Task item: Repeat the listing beneath this line exactly, keeping every character.

Supplied information:
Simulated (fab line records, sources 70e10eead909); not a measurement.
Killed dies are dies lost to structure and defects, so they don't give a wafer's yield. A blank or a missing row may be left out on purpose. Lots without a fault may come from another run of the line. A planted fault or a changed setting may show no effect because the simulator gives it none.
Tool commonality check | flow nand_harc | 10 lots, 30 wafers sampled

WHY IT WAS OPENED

Exercise result:
Simulated (fab line records, sources 70e10eead909); not a measurement.
Killed dies are dies lost to structure and defects, so they don't give a wafer's yield. A blank or a missing row may be left out on purpose. Lots without a fault may come from another run of the line. A planted fault or a changed setting may show no effect because the simulator gives it none.
Tool commonality check | flow nand_harc | 10 lots, 30 wafers sampled

WHY IT WAS OPENED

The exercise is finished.